⁂

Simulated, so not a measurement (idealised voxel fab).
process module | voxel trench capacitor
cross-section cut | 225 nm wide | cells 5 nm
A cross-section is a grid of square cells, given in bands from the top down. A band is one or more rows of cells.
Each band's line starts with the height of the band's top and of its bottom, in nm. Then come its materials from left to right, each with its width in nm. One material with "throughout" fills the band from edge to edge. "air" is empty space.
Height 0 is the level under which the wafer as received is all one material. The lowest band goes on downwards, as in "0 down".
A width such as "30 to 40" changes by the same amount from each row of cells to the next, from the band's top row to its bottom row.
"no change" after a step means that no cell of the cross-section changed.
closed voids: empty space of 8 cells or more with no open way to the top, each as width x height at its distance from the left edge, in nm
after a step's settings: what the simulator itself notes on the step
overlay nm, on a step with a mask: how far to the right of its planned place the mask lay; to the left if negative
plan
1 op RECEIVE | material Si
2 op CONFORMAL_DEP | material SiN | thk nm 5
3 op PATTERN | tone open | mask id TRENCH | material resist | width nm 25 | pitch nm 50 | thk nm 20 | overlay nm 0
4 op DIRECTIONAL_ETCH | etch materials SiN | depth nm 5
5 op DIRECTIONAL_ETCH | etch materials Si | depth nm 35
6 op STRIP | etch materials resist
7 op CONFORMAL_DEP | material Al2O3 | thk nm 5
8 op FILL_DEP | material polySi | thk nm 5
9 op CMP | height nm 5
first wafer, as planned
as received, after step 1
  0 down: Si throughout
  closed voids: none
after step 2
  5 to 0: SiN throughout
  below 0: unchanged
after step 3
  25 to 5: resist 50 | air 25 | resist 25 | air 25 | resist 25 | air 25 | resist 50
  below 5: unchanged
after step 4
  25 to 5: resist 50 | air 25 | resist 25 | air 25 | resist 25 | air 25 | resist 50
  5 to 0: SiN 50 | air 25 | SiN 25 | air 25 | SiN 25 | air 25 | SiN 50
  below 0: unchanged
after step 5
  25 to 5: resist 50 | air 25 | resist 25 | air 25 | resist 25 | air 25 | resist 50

⁂

*Work item:* Among the entries above, the line containing "6 op STRIP | etch materials resist", the line containing "after step 3", and all lines between them are to be restated word for word; nothing else belongs in the reply.

*Written answer:*
6 op STRIP | etch materials resist
7 op CONFORMAL_DEP | material Al2O3 | thk nm 5
8 op FILL_DEP | material polySi | thk nm 5
9 op CMP | height nm 5
first wafer, as planned
as received, after step 1
  0 down: Si throughout
  closed voids: none
after step 2
  5 to 0: SiN throughout
  below 0: unchanged
after step 3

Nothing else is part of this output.